* * * * * * *
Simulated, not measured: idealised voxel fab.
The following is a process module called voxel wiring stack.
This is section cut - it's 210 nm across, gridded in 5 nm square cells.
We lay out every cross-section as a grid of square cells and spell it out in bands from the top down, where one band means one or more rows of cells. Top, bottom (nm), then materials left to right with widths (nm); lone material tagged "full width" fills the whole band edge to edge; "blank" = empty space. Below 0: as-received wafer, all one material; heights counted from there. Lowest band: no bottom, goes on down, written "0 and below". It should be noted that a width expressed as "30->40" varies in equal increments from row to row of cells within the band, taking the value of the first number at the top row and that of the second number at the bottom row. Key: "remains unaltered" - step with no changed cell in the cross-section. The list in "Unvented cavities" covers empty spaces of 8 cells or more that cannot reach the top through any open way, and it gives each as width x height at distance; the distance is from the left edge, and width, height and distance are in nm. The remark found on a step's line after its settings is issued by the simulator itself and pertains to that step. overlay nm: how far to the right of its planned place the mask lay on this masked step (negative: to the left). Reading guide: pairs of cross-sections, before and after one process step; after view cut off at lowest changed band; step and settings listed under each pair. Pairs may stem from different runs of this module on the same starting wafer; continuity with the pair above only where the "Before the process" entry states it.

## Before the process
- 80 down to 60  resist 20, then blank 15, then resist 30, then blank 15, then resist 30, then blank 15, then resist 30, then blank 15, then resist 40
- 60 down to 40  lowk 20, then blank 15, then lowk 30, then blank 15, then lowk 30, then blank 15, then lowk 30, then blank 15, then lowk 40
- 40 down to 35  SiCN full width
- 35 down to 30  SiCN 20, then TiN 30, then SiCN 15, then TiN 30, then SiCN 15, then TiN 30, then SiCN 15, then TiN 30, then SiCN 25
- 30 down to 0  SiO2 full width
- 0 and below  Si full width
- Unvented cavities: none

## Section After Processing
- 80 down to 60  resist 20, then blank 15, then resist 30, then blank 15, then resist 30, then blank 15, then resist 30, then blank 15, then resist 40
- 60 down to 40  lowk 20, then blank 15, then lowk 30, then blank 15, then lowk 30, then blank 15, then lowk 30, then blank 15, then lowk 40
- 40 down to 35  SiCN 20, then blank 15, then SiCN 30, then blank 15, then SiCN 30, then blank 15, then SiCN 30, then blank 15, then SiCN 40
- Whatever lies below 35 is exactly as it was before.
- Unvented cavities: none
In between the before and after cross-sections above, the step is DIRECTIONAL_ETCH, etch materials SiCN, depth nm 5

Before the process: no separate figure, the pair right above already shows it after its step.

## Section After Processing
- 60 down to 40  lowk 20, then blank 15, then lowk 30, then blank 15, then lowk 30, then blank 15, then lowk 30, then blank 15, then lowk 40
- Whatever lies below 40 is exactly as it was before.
* * * * * * *

**Action item**
Every line above from the line with "- Whatever lies below 35" to the line with "In between the" is wanted, ends included; write them out exactly and add no other line.

**Task output**
- Whatever lies below 35 is exactly as it was before.
- Unvented cavities: none
In between the before and after cross-sections above, the step is DIRECTIONAL_ETCH, etch materials SiCN, depth nm 5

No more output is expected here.